### Required action
Word for word, please restate the lines from the beginning of the data through the line in which "(+) after a" appears.

[Input data Boundary: Start]
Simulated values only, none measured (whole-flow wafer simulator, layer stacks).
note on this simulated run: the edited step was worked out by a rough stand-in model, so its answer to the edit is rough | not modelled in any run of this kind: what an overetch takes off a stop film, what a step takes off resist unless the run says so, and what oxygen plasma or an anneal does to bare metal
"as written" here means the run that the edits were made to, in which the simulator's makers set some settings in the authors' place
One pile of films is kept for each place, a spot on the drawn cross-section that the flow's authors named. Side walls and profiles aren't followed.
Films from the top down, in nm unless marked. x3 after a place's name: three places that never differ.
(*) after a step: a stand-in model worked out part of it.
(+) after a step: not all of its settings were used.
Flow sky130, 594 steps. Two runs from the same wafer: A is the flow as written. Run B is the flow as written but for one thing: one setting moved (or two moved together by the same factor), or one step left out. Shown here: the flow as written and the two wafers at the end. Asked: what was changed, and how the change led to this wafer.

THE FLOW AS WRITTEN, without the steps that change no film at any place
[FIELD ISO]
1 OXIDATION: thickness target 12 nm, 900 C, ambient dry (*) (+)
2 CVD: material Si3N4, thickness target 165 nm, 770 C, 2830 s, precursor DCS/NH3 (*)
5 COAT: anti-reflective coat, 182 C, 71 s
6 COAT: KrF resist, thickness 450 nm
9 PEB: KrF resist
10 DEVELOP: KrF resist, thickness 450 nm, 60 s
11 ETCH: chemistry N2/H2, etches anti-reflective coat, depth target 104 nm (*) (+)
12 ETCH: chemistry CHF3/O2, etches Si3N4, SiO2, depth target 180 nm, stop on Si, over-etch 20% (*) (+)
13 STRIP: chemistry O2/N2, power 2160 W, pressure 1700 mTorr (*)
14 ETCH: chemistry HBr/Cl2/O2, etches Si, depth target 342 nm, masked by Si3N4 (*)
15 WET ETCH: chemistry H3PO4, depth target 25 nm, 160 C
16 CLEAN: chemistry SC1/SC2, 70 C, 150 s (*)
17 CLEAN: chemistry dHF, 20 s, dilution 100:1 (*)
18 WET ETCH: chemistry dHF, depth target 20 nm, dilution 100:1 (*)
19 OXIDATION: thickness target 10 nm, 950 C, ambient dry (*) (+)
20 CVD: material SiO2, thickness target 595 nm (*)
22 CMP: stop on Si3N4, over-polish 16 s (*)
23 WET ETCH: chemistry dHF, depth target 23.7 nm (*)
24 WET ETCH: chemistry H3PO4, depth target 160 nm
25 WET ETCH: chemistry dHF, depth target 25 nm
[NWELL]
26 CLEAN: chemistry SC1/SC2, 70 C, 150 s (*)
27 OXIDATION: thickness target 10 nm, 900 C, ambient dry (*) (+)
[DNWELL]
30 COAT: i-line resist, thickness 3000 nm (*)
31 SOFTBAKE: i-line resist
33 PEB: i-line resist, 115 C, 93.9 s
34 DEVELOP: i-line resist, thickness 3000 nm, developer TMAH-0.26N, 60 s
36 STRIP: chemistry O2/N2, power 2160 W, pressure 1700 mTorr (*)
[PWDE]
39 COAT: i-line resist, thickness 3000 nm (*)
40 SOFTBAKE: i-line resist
[Input data Boundary: End]

### Task solution
Simulated values only, none measured (whole-flow wafer simulator, layer stacks).
note on this simulated run: the edited step was worked out by a rough stand-in model, so its answer to the edit is rough | not modelled in any run of this kind: what an overetch takes off a stop film, what a step takes off resist unless the run says so, and what oxygen plasma or an anneal does to bare metal
"as written" here means the run that the edits were made to, in which the simulator's makers set some settings in the authors' place
One pile of films is kept for each place, a spot on the drawn cross-section that the flow's authors named. Side walls and profiles aren't followed.
Films from the top down, in nm unless marked. x3 after a place's name: three places that never differ.
(*) after a step: a stand-in model worked out part of it.
(+) after a step: not all of its settings were used.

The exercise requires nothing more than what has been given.